◆ **Work request**: Range to reproduce from the entries below: the line with "(with 107 more places)", the line with "[as written]: W", and every line in between. Give them exactly and give nothing else.

Start of Raw data

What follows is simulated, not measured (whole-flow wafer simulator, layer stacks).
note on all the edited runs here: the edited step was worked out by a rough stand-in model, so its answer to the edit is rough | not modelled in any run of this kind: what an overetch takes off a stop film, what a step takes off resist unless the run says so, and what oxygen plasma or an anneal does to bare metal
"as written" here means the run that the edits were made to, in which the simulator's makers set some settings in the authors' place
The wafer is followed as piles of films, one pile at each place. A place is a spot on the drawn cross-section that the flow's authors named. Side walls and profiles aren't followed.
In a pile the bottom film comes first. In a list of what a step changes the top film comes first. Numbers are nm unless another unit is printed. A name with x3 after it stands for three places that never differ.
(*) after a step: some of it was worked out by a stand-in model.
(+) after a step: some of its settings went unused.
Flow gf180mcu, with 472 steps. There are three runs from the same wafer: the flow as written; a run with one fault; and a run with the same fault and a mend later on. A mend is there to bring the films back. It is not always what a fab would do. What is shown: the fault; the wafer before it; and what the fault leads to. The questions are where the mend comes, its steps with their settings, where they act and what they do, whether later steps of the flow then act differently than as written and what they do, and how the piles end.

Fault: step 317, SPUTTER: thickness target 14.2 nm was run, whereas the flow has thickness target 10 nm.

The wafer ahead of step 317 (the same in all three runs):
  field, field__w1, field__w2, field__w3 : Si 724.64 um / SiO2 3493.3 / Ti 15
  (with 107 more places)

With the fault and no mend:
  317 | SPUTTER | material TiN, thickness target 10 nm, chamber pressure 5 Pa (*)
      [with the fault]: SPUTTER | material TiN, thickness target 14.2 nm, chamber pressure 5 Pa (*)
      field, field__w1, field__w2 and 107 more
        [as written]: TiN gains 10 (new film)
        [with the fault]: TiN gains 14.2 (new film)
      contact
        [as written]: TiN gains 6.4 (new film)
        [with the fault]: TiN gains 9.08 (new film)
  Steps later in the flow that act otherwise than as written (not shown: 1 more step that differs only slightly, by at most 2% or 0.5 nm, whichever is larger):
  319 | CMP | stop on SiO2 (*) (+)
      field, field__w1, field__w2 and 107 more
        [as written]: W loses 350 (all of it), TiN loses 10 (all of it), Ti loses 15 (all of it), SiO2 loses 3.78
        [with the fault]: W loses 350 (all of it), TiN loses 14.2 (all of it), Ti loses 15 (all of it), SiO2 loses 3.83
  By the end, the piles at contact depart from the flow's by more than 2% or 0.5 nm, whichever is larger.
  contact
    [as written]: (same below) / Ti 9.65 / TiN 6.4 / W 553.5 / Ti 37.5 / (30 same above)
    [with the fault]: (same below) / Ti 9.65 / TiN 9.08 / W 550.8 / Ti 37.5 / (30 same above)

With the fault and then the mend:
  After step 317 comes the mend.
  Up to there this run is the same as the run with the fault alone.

End of Raw data

◆ **Written reply**:
  (with 107 more places)

With the fault and no mend:
  317 | SPUTTER | material TiN, thickness target 10 nm, chamber pressure 5 Pa (*)
      [with the fault]: SPUTTER | material TiN, thickness target 14.2 nm, chamber pressure 5 Pa (*)
      field, field__w1, field__w2 and 107 more
        [as written]: TiN gains 10 (new film)
        [with the fault]: TiN gains 14.2 (new film)
      contact
        [as written]: TiN gains 6.4 (new film)
        [with the fault]: TiN gains 9.08 (new film)
  Steps later in the flow that act otherwise than as written (not shown: 1 more step that differs only slightly, by at most 2% or 0.5 nm, whichever is larger):
  319 | CMP | stop on SiO2 (*) (+)
      field, field__w1, field__w2 and 107 more
        [as written]: W loses 350 (all of it), TiN loses 10 (all of it), Ti loses 15 (all of it), SiO2 loses 3.78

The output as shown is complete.